■ **DATASET CONTENT**
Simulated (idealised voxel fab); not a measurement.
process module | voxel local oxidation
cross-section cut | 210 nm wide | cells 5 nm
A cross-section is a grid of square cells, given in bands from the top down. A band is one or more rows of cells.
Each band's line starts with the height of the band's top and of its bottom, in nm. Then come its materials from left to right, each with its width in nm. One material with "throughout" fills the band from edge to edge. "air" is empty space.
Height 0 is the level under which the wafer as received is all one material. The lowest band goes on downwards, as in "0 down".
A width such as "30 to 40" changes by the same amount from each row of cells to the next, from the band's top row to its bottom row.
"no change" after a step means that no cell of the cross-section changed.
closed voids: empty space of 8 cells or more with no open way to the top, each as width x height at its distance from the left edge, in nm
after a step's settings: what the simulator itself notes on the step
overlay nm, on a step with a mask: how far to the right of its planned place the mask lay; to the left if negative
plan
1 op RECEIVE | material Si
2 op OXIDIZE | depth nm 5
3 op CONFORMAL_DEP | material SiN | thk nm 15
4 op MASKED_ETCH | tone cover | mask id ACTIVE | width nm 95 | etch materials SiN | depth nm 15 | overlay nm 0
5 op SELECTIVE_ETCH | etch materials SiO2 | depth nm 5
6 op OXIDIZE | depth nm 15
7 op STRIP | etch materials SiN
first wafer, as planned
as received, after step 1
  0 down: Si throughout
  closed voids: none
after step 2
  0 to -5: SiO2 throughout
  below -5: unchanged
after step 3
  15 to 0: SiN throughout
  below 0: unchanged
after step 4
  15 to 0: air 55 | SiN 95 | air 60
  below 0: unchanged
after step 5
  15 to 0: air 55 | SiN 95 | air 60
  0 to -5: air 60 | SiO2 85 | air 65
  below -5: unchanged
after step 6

■ **WORK INSTRUCTION**
Print the data above exactly as it reads.

■ **SOLUTION**
Simulated (idealised voxel fab); not a measurement.
process module | voxel local oxidation
cross-section cut | 210 nm wide | cells 5 nm
A cross-section is a grid of square cells, given in bands from the top down. A band is one or more rows of cells.
Each band's line starts with the height of the band's top and of its bottom, in nm. Then come its materials from left to right, each with its width in nm. One material with "throughout" fills the band from edge to edge. "air" is empty space.
Height 0 is the level under which the wafer as received is all one material. The lowest band goes on downwards, as in "0 down".
A width such as "30 to 40" changes by the same amount from each row of cells to the next, from the band's top row to its bottom row.
"no change" after a step means that no cell of the cross-section changed.
closed voids: empty space of 8 cells or more with no open way to the top, each as width x height at its distance from the left edge, in nm
after a step's settings: what the simulator itself notes on the step
overlay nm, on a step with a mask: how far to the right of its planned place the mask lay; to the left if negative
plan
1 op RECEIVE | material Si
2 op OXIDIZE | depth nm 5
3 op CONFORMAL_DEP | material SiN | thk nm 15
4 op MASKED_ETCH | tone cover | mask id ACTIVE | width nm 95 | etch materials SiN | depth nm 15 | overlay nm 0
5 op SELECTIVE_ETCH | etch materials SiO2 | depth nm 5
6 op OXIDIZE | depth nm 15
7 op STRIP | etch materials SiN
first wafer, as planned
as received, after step 1
  0 down: Si throughout
  closed voids: none
after step 2
  0 to -5: SiO2 throughout
  below -5: unchanged
after step 3
  15 to 0: SiN throughout
  below 0: unchanged
after step 4
  15 to 0: air 55 | SiN 95 | air 60
  below 0: unchanged
after step 5
  15 to 0: air 55 | SiN 95 | air 60
  0 to -5: air 60 | SiO2 85 | air 65
  below -5: unchanged
after step 6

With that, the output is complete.